Extracted information Start Marker

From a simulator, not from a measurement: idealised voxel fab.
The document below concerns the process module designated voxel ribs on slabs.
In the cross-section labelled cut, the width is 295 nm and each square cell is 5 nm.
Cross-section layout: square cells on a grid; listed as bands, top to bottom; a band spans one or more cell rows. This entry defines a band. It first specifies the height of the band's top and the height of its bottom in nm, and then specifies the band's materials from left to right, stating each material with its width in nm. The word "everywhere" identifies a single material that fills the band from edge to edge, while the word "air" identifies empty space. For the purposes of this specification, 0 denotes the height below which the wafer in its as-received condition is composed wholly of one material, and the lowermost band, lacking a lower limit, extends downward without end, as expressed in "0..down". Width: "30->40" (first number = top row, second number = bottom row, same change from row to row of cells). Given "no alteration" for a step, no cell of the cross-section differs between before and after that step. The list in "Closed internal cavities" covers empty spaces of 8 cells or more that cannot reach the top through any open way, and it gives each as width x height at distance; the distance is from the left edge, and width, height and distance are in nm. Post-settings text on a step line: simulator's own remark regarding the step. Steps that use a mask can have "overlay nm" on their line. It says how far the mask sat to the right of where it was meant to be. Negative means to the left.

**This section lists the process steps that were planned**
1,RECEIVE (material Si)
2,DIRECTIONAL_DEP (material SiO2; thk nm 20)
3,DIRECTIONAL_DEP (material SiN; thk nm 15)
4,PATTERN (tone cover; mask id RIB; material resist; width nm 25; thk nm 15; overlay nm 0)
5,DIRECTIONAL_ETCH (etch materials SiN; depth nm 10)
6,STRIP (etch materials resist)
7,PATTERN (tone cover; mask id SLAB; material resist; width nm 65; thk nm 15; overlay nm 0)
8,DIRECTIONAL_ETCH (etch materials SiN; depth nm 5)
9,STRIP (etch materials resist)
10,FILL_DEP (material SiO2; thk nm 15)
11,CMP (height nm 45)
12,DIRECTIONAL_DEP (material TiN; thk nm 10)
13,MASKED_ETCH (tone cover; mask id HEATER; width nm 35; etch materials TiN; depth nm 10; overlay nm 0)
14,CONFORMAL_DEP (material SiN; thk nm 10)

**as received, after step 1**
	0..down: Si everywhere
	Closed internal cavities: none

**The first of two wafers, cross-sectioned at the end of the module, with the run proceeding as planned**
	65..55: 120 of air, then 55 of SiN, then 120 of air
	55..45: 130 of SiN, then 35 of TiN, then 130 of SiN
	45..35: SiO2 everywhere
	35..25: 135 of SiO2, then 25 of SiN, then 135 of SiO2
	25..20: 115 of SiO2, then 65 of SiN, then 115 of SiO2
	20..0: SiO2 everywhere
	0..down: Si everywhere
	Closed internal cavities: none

Extracted information End Marker

:: Work request ::
Starting at the first line of the records, print each line exactly, stopping after the line that contains "In the cross-section".

:: Solution ::
From a simulator, not from a measurement: idealised voxel fab.
The document below concerns the process module designated voxel ribs on slabs.
In the cross-section labelled cut, the width is 295 nm and each square cell is 5 nm.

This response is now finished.